------------------------------------------------------------------------
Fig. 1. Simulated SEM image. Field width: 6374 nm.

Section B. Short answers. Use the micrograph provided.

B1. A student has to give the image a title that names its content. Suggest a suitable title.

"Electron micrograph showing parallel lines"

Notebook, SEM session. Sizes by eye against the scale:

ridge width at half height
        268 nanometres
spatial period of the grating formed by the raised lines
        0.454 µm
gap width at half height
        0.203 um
------------------------------------------------------------------------

→ **Exercise**
Please give back exactly the lines of this listing beginning at the line with "spatial period of" and ending with the line with "gap width at half height", both included, and nothing else.

→ **Reply**
spatial period of the grating formed by the raised lines
        0.454 µm
gap width at half height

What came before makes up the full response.